= Required action =
A word-for-word copy of the records below is required.

= Source information =
══════════

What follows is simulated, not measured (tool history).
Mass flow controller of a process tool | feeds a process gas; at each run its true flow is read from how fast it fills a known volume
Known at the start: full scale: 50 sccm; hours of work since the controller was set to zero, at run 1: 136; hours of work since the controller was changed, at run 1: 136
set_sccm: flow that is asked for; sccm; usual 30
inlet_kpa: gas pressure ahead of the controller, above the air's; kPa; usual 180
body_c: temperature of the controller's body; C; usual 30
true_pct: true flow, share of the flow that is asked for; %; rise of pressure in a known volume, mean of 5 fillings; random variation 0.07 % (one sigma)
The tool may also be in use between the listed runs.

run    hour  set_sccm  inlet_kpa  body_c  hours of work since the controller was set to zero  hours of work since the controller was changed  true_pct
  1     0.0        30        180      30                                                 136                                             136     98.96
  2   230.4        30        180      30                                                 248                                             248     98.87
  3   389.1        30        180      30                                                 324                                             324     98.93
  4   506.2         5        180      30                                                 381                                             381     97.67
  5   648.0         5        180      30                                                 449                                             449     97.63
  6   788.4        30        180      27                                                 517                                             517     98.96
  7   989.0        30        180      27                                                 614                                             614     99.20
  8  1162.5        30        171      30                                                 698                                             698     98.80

══════════

= Written reply =
What follows is simulated, not measured (tool history).
Mass flow controller of a process tool | feeds a process gas; at each run its true flow is read from how fast it fills a known volume
Known at the start: full scale: 50 sccm; hours of work since the controller was set to zero, at run 1: 136; hours of work since the controller was changed, at run 1: 136
set_sccm: flow that is asked for; sccm; usual 30
inlet_kpa: gas pressure ahead of the controller, above the air's; kPa; usual 180
body_c: temperature of the controller's body; C; usual 30
true_pct: true flow, share of the flow that is asked for; %; rise of pressure in a known volume, mean of 5 fillings; random variation 0.07 % (one sigma)
The tool may also be in use between the listed runs.

run    hour  set_sccm  inlet_kpa  body_c  hours of work since the controller was set to zero  hours of work since the controller was changed  true_pct
  1     0.0        30        180      30                                                 136                                             136     98.96
  2   230.4        30        180      30                                                 248                                             248     98.87
  3   389.1        30        180      30                                                 324                                             324     98.93
  4   506.2         5        180      30                                                 381                                             381     97.67
  5   648.0         5        180      30                                                 449                                             449     97.63
  6   788.4        30        180      27                                                 517                                             517     98.96
  7   989.0        30        180      27                                                 614                                             614     99.20
  8  1162.5        30        171      30                                                 698                                             698     98.80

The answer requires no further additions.